§ **RECORDED INFORMATION**:
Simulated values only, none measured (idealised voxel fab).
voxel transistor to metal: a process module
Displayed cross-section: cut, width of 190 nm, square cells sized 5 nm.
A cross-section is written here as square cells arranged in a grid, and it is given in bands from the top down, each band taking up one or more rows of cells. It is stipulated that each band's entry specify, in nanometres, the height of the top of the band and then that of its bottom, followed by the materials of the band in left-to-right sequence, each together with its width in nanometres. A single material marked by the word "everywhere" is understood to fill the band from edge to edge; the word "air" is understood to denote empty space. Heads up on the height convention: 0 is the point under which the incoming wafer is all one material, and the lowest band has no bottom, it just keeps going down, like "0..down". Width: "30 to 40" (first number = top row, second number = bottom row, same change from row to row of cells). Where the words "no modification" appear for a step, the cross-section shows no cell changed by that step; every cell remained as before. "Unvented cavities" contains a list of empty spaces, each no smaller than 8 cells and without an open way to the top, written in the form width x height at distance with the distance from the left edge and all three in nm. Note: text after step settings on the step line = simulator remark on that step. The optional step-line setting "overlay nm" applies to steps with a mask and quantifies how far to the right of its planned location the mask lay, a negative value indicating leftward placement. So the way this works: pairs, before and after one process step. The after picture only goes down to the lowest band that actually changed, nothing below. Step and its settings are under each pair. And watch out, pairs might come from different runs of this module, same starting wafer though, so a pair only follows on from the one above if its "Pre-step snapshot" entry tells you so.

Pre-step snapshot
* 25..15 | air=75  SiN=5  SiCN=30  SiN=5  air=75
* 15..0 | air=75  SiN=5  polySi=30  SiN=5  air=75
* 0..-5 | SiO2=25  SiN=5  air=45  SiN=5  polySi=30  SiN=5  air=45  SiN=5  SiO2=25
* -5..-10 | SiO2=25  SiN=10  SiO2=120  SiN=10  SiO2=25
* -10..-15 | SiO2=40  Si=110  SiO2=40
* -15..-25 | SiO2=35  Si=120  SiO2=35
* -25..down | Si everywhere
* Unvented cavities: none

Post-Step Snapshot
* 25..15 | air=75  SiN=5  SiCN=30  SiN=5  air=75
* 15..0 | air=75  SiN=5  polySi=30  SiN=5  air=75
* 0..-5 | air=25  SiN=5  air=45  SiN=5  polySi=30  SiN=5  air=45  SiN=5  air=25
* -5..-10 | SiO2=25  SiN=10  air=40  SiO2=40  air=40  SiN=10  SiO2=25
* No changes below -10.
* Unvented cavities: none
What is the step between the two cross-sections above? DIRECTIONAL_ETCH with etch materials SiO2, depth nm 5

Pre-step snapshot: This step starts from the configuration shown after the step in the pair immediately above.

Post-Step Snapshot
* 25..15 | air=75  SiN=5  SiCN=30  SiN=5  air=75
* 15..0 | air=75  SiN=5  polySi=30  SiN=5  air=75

§ **REQUIREMENT**:
The required output is the exact run of lines from the beginning of the records to the line with "Displayed cross-section: cut, width", that line included.

§ **RESPONSE**:
Simulated values only, none measured (idealised voxel fab).
voxel transistor to metal: a process module
Displayed cross-section: cut, width of 190 nm, square cells sized 5 nm.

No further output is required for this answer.